═══ Recorded information

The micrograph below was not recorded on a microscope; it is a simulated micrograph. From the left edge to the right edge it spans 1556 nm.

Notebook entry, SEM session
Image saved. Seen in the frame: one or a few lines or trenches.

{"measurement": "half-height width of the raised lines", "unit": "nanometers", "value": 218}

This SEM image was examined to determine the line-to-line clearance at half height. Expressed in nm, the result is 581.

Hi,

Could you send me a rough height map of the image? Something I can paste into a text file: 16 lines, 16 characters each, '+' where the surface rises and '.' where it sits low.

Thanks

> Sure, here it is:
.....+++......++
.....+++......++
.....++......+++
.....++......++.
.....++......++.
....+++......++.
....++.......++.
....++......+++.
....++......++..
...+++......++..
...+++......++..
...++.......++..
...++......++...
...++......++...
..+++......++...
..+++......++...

══════

**Action item**
Each record must be printed again, word for word, with nothing dropped.

**Expected answer**
The micrograph below was not recorded on a microscope; it is a simulated micrograph. From the left edge to the right edge it spans 1556 nm.

Notebook entry, SEM session
Image saved. Seen in the frame: one or a few lines or trenches.

{"measurement": "half-height width of the raised lines", "unit": "nanometers", "value": 218}

This SEM image was examined to determine the line-to-line clearance at half height. Expressed in nm, the result is 581.

Hi,

Could you send me a rough height map of the image? Something I can paste into a text file: 16 lines, 16 characters each, '+' where the surface rises and '.' where it sits low.

Thanks

> Sure, here it is:
.....+++......++
.....+++......++
.....++......+++
.....++......++.
.....++......++.
....+++......++.
....++.......++.
....++......+++.
....++......++..
...+++......++..
...+++......++..
...++.......++..
...++......++...
...++......++...
..+++......++...
..+++......++...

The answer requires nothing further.